• ACTIVITY
Scan the records below for the line containing "Equipment: a polisher for 300 mm wafers" and the line containing "S3: speed of". Copy both, plus every line between, exactly.

Segment Open

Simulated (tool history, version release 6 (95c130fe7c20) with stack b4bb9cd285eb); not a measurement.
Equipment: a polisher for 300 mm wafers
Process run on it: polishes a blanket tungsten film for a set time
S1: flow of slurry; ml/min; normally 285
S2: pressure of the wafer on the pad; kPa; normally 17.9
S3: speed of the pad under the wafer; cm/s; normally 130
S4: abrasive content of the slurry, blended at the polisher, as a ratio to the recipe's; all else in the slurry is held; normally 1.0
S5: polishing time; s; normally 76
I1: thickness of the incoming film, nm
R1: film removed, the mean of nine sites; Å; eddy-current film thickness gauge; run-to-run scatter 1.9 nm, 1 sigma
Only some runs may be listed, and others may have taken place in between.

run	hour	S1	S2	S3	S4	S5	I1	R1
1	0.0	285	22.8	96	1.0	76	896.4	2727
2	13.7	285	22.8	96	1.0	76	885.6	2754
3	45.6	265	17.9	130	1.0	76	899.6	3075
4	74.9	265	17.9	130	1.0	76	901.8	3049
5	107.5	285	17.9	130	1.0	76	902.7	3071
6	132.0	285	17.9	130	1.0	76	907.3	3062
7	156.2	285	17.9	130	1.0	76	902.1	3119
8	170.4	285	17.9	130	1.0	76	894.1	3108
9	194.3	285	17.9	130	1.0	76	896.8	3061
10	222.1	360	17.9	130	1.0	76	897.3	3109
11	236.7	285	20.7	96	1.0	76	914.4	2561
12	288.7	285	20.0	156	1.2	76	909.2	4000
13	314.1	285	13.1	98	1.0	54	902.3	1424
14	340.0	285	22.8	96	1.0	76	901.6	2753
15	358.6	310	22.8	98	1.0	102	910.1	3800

Segment Closed

• YOUR SOLUTION
Equipment: a polisher for 300 mm wafers
Process run on it: polishes a blanket tungsten film for a set time
S1: flow of slurry; ml/min; normally 285
S2: pressure of the wafer on the pad; kPa; normally 17.9
S3: speed of the pad under the wafer; cm/s; normally 130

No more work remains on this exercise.